▶ [WORK ORDER]:
Keep only the lines from the top of the listing through the one with "lots that met", and reproduce them unaltered.

▶ [DATA PROVIDED]:
------------------------------------

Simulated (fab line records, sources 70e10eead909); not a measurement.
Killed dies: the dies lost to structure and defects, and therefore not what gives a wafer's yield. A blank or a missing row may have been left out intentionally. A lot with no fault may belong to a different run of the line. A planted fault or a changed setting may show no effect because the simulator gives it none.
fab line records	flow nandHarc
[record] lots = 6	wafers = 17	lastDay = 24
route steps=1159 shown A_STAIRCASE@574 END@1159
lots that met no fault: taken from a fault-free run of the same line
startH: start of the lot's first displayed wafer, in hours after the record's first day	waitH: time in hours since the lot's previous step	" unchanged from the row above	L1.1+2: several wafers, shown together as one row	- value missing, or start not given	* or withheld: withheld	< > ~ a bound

------------------------------------

▶ [RESPONSE]:
Simulated (fab line records, sources 70e10eead909); not a measurement.
Killed dies: the dies lost to structure and defects, and therefore not what gives a wafer's yield. A blank or a missing row may have been left out intentionally. A lot with no fault may belong to a different run of the line. A planted fault or a changed setting may show no effect because the simulator gives it none.
fab line records	flow nandHarc
[record] lots = 6	wafers = 17	lastDay = 24
route steps=1159 shown A_STAIRCASE@574 END@1159
lots that met no fault: taken from a fault-free run of the same line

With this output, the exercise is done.